Your output should be the listing itself, repeated exactly.

PROVIDED MATERIAL below:
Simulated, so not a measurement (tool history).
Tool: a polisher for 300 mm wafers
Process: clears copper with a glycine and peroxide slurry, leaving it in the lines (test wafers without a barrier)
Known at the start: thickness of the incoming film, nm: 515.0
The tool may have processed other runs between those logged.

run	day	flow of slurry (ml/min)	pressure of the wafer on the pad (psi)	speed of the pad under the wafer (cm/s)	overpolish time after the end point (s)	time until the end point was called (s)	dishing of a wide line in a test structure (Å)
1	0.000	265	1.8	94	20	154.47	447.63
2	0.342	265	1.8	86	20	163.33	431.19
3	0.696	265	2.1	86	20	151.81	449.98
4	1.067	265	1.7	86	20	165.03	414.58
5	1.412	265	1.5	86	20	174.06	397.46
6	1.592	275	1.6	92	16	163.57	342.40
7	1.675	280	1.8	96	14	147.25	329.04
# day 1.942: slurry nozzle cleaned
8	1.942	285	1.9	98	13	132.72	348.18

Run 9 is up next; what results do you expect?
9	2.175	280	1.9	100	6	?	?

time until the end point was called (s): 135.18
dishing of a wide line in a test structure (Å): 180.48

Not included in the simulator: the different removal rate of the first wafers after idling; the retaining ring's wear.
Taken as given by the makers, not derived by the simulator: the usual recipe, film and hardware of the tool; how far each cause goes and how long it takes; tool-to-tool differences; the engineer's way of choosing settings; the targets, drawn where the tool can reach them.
End of PROVIDED MATERIAL.

* _ANSWER SECTION_:
Simulated, so not a measurement (tool history).
Tool: a polisher for 300 mm wafers
Process: clears copper with a glycine and peroxide slurry, leaving it in the lines (test wafers without a barrier)
Known at the start: thickness of the incoming film, nm: 515.0
The tool may have processed other runs between those logged.

run	day	flow of slurry (ml/min)	pressure of the wafer on the pad (psi)	speed of the pad under the wafer (cm/s)	overpolish time after the end point (s)	time until the end point was called (s)	dishing of a wide line in a test structure (Å)
1	0.000	265	1.8	94	20	154.47	447.63
2	0.342	265	1.8	86	20	163.33	431.19
3	0.696	265	2.1	86	20	151.81	449.98
4	1.067	265	1.7	86	20	165.03	414.58
5	1.412	265	1.5	86	20	174.06	397.46
6	1.592	275	1.6	92	16	163.57	342.40
7	1.675	280	1.8	96	14	147.25	329.04
# day 1.942: slurry nozzle cleaned
8	1.942	285	1.9	98	13	132.72	348.18

Run 9 is up next; what results do you expect?
9	2.175	280	1.9	100	6	?	?

time until the end point was called (s): 135.18
dishing of a wide line in a test structure (Å): 180.48

Not included in the simulator: the different removal rate of the first wafers after idling; the retaining ring's wear.
Taken as given by the makers, not derived by the simulator: the usual recipe, film and hardware of the tool; how far each cause goes and how long it takes; tool-to-tool differences; the engineer's way of choosing settings; the targets, drawn where the tool can reach them.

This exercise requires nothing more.